Dataset records:
########################################

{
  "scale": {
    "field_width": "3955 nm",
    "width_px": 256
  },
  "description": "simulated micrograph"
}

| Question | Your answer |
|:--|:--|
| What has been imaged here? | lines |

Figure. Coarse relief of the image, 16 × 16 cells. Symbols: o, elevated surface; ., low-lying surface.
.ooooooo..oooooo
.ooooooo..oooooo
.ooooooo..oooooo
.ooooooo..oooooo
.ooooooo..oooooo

########################################

Requirement:
Set all of the data down again exactly.

Task response:
{
  "scale": {
    "field_width": "3955 nm",
    "width_px": 256
  },
  "description": "simulated micrograph"
}

| Question | Your answer |
|:--|:--|
| What has been imaged here? | lines |

Figure. Coarse relief of the image, 16 × 16 cells. Symbols: o, elevated surface; ., low-lying surface.
.ooooooo..oooooo
.ooooooo..oooooo
.ooooooo..oooooo
.ooooooo..oooooo
.ooooooo..oooooo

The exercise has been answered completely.